*Action item*:
Even if a line seems odd, print it as it is, and include every record.

*Entries shown*:
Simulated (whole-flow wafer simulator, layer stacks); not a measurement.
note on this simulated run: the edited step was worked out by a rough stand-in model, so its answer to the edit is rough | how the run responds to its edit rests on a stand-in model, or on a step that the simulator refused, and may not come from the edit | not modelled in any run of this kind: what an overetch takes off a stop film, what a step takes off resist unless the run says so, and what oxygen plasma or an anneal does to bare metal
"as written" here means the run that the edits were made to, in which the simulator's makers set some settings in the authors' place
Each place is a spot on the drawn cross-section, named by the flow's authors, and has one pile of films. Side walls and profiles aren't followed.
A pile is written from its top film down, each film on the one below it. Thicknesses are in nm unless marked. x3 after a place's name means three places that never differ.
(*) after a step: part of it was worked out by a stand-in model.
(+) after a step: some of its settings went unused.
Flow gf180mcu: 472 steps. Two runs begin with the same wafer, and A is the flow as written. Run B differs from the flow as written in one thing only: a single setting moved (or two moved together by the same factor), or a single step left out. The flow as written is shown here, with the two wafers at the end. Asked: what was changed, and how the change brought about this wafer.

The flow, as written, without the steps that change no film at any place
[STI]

*Response box*:
Simulated (whole-flow wafer simulator, layer stacks); not a measurement.
note on this simulated run: the edited step was worked out by a rough stand-in model, so its answer to the edit is rough | how the run responds to its edit rests on a stand-in model, or on a step that the simulator refused, and may not come from the edit | not modelled in any run of this kind: what an overetch takes off a stop film, what a step takes off resist unless the run says so, and what oxygen plasma or an anneal does to bare metal
"as written" here means the run that the edits were made to, in which the simulator's makers set some settings in the authors' place
Each place is a spot on the drawn cross-section, named by the flow's authors, and has one pile of films. Side walls and profiles aren't followed.
A pile is written from its top film down, each film on the one below it. Thicknesses are in nm unless marked. x3 after a place's name means three places that never differ.
(*) after a step: part of it was worked out by a stand-in model.
(+) after a step: some of its settings went unused.
Flow gf180mcu: 472 steps. Two runs begin with the same wafer, and A is the flow as written. Run B differs from the flow as written in one thing only: a single setting moved (or two moved together by the same factor), or a single step left out. The flow as written is shown here, with the two wafers at the end. Asked: what was changed, and how the change brought about this wafer.

The flow, as written, without the steps that change no film at any place
[STI]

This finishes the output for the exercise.